^^^^^^^^^^^^^^^^

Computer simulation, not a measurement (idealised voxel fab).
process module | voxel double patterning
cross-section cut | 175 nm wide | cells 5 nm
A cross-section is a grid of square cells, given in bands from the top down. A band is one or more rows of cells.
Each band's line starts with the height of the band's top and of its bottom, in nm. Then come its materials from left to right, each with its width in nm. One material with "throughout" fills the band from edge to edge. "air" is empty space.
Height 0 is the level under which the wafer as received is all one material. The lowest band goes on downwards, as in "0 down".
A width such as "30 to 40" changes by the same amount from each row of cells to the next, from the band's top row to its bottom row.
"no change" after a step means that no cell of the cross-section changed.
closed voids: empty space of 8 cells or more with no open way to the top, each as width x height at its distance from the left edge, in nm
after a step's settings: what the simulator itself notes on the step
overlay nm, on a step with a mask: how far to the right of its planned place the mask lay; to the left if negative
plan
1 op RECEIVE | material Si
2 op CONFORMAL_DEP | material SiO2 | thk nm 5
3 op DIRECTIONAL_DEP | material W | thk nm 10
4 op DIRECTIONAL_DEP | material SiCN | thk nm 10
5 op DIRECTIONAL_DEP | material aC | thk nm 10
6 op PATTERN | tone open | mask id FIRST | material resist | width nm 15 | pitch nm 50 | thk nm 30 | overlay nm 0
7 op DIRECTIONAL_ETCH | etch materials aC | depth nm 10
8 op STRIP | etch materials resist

^^^^^^^^^^^^^^^^

| ASSIGNED TASK |
Copy each of the records above so that nothing differs from the original.

| ANSWER SECTION |
Computer simulation, not a measurement (idealised voxel fab).
process module | voxel double patterning
cross-section cut | 175 nm wide | cells 5 nm
A cross-section is a grid of square cells, given in bands from the top down. A band is one or more rows of cells.
Each band's line starts with the height of the band's top and of its bottom, in nm. Then come its materials from left to right, each with its width in nm. One material with "throughout" fills the band from edge to edge. "air" is empty space.
Height 0 is the level under which the wafer as received is all one material. The lowest band goes on downwards, as in "0 down".
A width such as "30 to 40" changes by the same amount from each row of cells to the next, from the band's top row to its bottom row.
"no change" after a step means that no cell of the cross-section changed.
closed voids: empty space of 8 cells or more with no open way to the top, each as width x height at its distance from the left edge, in nm
after a step's settings: what the simulator itself notes on the step
overlay nm, on a step with a mask: how far to the right of its planned place the mask lay; to the left if negative
plan
1 op RECEIVE | material Si
2 op CONFORMAL_DEP | material SiO2 | thk nm 5
3 op DIRECTIONAL_DEP | material W | thk nm 10
4 op DIRECTIONAL_DEP | material SiCN | thk nm 10
5 op DIRECTIONAL_DEP | material aC | thk nm 10
6 op PATTERN | tone open | mask id FIRST | material resist | width nm 15 | pitch nm 50 | thk nm 30 | overlay nm 0
7 op DIRECTIONAL_ETCH | etch materials aC | depth nm 10
8 op STRIP | etch materials resist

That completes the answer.